INPUT DATA —
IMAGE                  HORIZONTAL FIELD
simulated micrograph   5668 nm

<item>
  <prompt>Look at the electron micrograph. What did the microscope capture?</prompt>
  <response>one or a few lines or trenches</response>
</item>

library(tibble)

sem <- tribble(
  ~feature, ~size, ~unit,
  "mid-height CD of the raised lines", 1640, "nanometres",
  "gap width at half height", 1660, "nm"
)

BRIEF — All of the data above must be set down again exactly.

EXERCISE OUTPUT —
IMAGE                  HORIZONTAL FIELD
simulated micrograph   5668 nm

<item>
  <prompt>Look at the electron micrograph. What did the microscope capture?</prompt>
  <response>one or a few lines or trenches</response>
</item>

library(tibble)

sem <- tribble(
  ~feature, ~size, ~unit,
  "mid-height CD of the raised lines", 1640, "nanometres",
  "gap width at half height", 1660, "nm"
)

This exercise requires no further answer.